- GIVEN DATA
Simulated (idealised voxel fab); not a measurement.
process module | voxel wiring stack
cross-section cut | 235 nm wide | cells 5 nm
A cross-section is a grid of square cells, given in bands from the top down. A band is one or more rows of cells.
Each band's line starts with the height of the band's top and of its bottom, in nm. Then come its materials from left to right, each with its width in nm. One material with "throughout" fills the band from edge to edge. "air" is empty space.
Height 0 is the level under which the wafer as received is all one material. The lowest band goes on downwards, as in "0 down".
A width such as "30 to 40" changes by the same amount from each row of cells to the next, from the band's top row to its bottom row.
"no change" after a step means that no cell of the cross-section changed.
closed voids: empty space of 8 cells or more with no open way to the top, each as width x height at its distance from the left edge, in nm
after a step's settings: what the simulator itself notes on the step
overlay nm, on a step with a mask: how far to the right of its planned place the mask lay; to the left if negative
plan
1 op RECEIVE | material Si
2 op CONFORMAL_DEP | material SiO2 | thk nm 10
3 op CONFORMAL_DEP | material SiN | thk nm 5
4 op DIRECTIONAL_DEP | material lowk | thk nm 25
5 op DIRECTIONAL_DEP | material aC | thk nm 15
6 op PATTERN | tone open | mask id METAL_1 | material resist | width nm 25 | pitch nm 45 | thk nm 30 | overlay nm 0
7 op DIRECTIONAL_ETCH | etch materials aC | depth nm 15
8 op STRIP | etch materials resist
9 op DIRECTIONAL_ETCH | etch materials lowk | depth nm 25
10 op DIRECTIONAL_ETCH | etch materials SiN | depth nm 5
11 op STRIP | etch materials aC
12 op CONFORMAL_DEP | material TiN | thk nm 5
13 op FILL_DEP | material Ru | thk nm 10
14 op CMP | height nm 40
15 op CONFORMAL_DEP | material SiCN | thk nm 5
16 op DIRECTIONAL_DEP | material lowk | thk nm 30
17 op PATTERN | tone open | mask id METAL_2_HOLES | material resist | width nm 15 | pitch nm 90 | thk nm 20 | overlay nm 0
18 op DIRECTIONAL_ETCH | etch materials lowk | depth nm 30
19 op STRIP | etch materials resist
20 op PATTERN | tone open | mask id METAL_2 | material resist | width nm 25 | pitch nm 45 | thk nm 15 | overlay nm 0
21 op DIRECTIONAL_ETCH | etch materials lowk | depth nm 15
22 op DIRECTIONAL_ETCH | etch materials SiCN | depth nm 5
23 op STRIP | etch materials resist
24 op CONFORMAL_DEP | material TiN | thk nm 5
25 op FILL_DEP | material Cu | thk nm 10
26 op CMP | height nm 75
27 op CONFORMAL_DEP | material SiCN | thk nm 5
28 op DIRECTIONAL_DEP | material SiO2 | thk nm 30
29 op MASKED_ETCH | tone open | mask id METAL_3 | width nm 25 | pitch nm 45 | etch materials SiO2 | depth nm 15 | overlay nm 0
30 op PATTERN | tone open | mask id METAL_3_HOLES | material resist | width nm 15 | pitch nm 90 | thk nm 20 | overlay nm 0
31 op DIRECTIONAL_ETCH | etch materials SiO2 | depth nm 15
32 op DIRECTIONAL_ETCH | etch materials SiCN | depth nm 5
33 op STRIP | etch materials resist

- ACTION ITEM
Nothing outside this range should appear: the lines from the start of the listing through the line with "Each band's line", each reproduced exactly, both ends included.

- ANSWER SPACE
Simulated (idealised voxel fab); not a measurement.
process module | voxel wiring stack
cross-section cut | 235 nm wide | cells 5 nm
A cross-section is a grid of square cells, given in bands from the top down. A band is one or more rows of cells.
Each band's line starts with the height of the band's top and of its bottom, in nm. Then come its materials from left to right, each with its width in nm. One material with "throughout" fills the band from edge to edge. "air" is empty space.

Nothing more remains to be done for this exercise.